■ ■ ■
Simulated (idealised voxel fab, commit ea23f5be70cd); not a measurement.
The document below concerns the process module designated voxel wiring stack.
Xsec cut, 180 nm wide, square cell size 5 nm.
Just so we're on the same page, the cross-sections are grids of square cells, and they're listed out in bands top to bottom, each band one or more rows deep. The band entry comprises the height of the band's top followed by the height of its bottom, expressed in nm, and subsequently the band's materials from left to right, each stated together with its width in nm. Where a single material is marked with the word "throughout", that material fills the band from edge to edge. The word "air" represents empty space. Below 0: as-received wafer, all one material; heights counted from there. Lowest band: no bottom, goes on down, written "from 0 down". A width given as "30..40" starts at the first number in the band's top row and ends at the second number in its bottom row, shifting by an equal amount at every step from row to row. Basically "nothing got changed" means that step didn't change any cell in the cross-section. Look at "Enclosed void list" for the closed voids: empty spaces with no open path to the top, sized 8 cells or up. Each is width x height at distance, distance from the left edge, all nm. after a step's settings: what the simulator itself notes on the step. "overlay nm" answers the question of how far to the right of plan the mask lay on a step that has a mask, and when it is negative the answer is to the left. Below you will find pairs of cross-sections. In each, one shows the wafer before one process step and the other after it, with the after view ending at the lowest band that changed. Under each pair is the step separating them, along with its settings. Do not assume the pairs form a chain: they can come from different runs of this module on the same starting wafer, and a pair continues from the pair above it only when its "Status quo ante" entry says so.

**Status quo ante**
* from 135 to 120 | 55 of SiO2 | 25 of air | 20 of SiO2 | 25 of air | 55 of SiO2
■ ■ ■

Output exactly the lines of the material above from the one containing "The document below" up to and including the one containing "Xsec cut, 180 nm wide, square cell size 5 nm.".

● Task solution:
The document below concerns the process module designated voxel wiring stack.
Xsec cut, 180 nm wide, square cell size 5 nm.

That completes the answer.